**Extracted entries:**
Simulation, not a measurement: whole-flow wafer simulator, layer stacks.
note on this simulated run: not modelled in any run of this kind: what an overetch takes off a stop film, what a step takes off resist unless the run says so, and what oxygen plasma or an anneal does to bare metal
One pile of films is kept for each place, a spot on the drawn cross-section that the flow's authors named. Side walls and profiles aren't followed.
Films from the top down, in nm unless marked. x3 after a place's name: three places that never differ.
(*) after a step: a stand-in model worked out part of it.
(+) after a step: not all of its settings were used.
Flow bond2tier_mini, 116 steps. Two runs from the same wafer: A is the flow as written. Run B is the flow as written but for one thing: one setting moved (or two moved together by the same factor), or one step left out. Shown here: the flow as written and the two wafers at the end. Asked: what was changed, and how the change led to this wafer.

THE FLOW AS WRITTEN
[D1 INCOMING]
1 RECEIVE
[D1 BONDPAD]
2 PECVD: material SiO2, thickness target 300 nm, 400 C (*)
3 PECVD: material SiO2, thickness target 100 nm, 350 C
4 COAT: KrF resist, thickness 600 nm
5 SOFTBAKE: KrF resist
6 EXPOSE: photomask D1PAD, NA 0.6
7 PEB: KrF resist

**Brief:** Return the entries exactly through the "note on this" line.

**Exercise answer:**
Simulation, not a measurement: whole-flow wafer simulator, layer stacks.
note on this simulated run: not modelled in any run of this kind: what an overetch takes off a stop film, what a step takes off resist unless the run says so, and what oxygen plasma or an anneal does to bare metal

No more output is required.